• [Given records]:
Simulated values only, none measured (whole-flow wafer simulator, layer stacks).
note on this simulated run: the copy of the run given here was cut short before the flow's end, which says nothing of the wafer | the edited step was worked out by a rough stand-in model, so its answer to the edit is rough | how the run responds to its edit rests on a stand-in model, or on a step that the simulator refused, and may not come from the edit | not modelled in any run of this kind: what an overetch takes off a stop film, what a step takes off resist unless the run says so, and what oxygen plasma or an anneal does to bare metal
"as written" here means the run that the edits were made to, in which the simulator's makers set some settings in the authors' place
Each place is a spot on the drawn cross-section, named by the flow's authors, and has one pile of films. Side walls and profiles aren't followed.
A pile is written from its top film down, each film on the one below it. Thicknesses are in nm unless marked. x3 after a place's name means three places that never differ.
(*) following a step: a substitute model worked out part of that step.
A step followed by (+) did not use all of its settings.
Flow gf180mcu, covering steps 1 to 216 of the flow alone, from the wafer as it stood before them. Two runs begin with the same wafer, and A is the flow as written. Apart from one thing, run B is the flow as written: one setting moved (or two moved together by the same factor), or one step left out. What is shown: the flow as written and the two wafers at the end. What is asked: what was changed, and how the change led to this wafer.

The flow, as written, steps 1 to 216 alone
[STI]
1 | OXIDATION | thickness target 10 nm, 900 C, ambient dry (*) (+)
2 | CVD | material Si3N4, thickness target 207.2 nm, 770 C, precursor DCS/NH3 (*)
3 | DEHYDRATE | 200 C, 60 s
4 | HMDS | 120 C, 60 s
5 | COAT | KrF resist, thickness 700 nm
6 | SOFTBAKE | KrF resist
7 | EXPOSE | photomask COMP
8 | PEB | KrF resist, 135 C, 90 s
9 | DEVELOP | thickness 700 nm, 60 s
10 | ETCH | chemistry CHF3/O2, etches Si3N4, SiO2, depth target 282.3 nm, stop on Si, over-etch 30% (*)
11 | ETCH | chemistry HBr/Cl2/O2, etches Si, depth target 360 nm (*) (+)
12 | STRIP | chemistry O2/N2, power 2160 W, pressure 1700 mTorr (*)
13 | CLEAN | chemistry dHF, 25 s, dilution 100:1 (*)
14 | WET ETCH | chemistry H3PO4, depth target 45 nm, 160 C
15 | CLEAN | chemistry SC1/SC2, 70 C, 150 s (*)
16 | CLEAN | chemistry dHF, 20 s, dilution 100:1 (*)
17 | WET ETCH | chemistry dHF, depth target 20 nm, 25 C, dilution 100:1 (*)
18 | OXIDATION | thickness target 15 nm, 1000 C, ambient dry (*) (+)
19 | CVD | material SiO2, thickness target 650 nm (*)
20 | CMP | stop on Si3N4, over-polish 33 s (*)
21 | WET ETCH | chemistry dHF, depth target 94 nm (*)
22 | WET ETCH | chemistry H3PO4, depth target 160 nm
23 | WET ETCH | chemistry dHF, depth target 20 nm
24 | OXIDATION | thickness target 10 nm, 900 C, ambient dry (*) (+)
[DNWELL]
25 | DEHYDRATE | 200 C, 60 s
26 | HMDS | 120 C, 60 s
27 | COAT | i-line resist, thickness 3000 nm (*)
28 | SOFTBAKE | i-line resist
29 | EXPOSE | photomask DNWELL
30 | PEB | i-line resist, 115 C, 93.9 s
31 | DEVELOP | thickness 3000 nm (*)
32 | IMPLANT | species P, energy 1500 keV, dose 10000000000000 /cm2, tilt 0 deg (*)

• [Work task]: Everything from the first line above through the line that contains "(*) following a" should be duplicated exactly, please, and nothing beyond it.

• [Solution]:
Simulated values only, none measured (whole-flow wafer simulator, layer stacks).
note on this simulated run: the copy of the run given here was cut short before the flow's end, which says nothing of the wafer | the edited step was worked out by a rough stand-in model, so its answer to the edit is rough | how the run responds to its edit rests on a stand-in model, or on a step that the simulator refused, and may not come from the edit | not modelled in any run of this kind: what an overetch takes off a stop film, what a step takes off resist unless the run says so, and what oxygen plasma or an anneal does to bare metal
"as written" here means the run that the edits were made to, in which the simulator's makers set some settings in the authors' place
Each place is a spot on the drawn cross-section, named by the flow's authors, and has one pile of films. Side walls and profiles aren't followed.
A pile is written from its top film down, each film on the one below it. Thicknesses are in nm unless marked. x3 after a place's name means three places that never differ.
(*) following a step: a substitute model worked out part of that step.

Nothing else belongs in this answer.